Assigned task:
The expected output is exactly the lines below, starting at the line with "Left after counting: wet_bench-01" and ending at the line with "Counting left only this tool.", both included; no other line belongs in it.

Segment Start: Provided records
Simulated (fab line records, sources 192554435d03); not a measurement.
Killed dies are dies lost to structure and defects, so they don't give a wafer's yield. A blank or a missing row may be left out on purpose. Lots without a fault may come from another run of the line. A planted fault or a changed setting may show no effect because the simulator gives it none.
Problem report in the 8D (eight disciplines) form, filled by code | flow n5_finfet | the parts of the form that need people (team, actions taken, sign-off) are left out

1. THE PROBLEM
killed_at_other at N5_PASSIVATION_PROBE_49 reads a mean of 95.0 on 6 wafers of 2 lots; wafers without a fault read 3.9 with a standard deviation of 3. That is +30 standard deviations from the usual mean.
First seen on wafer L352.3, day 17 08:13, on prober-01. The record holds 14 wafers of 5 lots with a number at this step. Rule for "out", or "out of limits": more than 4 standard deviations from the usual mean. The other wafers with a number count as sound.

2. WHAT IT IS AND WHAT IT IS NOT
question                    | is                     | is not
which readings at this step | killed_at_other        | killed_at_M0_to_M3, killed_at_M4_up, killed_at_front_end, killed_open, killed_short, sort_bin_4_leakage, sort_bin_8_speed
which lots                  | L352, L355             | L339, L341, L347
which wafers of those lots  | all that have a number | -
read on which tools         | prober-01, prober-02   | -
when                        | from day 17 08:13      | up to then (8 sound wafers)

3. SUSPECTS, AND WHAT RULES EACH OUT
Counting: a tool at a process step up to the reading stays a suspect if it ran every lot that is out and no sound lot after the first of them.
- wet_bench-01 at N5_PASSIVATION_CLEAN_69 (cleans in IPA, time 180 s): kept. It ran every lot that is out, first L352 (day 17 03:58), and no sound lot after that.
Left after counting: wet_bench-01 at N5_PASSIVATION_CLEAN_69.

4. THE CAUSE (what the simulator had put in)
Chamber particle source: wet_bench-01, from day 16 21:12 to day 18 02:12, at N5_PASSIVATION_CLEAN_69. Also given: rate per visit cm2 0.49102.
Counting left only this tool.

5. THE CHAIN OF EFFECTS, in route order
Segment End: Provided records

Exercise response:
Left after counting: wet_bench-01 at N5_PASSIVATION_CLEAN_69.

4. THE CAUSE (what the simulator had put in)
Chamber particle source: wet_bench-01, from day 16 21:12 to day 18 02:12, at N5_PASSIVATION_CLEAN_69. Also given: rate per visit cm2 0.49102.
Counting left only this tool.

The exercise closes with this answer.